Information =
*** Block opens ***

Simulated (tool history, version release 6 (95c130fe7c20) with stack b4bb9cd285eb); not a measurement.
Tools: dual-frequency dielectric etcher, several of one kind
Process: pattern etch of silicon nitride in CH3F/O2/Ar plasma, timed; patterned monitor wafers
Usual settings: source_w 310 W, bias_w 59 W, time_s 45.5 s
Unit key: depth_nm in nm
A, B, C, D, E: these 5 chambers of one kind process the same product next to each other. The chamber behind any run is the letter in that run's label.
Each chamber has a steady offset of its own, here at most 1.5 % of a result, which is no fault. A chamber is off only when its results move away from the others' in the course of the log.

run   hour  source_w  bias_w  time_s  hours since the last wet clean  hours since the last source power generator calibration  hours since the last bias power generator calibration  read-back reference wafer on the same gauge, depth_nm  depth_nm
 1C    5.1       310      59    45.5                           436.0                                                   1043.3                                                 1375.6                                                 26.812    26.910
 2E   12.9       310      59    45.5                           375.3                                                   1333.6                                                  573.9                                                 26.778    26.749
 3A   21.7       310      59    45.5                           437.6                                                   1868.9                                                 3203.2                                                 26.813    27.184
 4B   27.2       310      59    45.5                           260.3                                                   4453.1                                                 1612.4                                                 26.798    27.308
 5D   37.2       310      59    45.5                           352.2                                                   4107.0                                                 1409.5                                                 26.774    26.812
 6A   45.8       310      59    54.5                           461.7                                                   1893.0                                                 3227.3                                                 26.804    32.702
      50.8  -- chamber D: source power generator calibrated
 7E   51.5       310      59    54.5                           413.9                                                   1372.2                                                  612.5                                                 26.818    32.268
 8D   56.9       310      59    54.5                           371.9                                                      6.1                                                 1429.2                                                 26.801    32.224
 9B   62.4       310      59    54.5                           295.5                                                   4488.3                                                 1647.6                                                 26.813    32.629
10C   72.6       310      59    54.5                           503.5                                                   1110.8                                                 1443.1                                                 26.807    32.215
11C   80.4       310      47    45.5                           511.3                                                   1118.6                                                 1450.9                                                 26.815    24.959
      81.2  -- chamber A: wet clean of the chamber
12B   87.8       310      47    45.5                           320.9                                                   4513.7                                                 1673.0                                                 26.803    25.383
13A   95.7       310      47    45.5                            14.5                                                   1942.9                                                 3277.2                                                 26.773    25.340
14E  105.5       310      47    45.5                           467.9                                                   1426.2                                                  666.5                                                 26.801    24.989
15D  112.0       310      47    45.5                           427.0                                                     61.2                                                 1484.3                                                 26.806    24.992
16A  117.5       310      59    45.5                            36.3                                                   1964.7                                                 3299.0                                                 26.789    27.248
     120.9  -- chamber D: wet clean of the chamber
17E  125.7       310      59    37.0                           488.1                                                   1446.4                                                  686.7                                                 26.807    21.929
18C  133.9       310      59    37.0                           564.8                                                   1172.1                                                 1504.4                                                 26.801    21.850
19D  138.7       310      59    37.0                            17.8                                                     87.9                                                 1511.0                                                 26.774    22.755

*** Block closes ***

Assignment = An exact, complete copy of the lines above from the one with "A, B, C, D, E: these" through the one with "power generator calibrated" is the whole answer.

Worked solution =
A, B, C, D, E: these 5 chambers of one kind process the same product next to each other. The chamber behind any run is the letter in that run's label.
Each chamber has a steady offset of its own, here at most 1.5 % of a result, which is no fault. A chamber is off only when its results move away from the others' in the course of the log.

run   hour  source_w  bias_w  time_s  hours since the last wet clean  hours since the last source power generator calibration  hours since the last bias power generator calibration  read-back reference wafer on the same gauge, depth_nm  depth_nm
 1C    5.1       310      59    45.5                           436.0                                                   1043.3                                                 1375.6                                                 26.812    26.910
 2E   12.9       310      59    45.5                           375.3                                                   1333.6                                                  573.9                                                 26.778    26.749
 3A   21.7       310      59    45.5                           437.6                                                   1868.9                                                 3203.2                                                 26.813    27.184
 4B   27.2       310      59    45.5                           260.3                                                   4453.1                                                 1612.4                                                 26.798    27.308
 5D   37.2       310      59    45.5                           352.2                                                   4107.0                                                 1409.5                                                 26.774    26.812
 6A   45.8       310      59    54.5                           461.7                                                   1893.0                                                 3227.3                                                 26.804    32.702
      50.8  -- chamber D: source power generator calibrated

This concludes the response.